EXERCISE:
Set down a word-for-word copy of the data below, limited to the lines from the first through the line with "Process: etch of".

== Segment start ==

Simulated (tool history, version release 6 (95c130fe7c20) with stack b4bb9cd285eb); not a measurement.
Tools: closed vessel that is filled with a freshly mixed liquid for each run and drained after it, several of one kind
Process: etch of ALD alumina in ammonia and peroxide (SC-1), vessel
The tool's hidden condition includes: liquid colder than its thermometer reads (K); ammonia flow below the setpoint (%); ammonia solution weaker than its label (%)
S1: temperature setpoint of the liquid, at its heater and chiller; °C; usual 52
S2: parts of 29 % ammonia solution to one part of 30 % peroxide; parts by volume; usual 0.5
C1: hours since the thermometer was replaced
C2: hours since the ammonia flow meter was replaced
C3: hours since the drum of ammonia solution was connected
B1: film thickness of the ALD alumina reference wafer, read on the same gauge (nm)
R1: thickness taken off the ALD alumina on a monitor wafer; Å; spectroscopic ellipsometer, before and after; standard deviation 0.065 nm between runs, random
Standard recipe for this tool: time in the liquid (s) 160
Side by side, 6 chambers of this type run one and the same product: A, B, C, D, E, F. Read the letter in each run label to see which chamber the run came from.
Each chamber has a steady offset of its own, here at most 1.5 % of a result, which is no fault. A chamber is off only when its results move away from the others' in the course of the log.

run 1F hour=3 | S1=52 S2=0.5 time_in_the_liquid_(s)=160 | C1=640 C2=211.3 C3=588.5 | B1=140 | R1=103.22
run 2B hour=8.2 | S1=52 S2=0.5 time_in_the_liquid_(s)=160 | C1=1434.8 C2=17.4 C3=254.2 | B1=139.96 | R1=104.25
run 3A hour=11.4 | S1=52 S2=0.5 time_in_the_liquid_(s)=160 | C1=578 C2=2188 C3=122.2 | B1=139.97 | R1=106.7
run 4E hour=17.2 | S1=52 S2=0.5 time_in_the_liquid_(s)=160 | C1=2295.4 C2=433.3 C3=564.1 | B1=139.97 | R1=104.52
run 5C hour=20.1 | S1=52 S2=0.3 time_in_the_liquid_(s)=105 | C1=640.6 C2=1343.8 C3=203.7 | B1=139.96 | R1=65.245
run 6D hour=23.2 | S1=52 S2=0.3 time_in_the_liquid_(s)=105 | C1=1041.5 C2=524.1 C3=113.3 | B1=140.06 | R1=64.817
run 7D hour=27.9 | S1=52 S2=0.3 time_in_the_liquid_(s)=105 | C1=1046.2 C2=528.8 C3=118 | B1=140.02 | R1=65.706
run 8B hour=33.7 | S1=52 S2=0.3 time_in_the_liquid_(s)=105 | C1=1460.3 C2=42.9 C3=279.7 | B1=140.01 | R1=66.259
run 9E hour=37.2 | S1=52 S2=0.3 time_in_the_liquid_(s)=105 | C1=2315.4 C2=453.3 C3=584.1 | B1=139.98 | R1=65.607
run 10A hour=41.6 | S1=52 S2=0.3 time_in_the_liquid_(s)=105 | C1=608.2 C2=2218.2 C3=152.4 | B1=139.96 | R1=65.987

== Segment end ==

YOUR RESPONSE:
Simulated (tool history, version release 6 (95c130fe7c20) with stack b4bb9cd285eb); not a measurement.
Tools: closed vessel that is filled with a freshly mixed liquid for each run and drained after it, several of one kind
Process: etch of ALD alumina in ammonia and peroxide (SC-1), vessel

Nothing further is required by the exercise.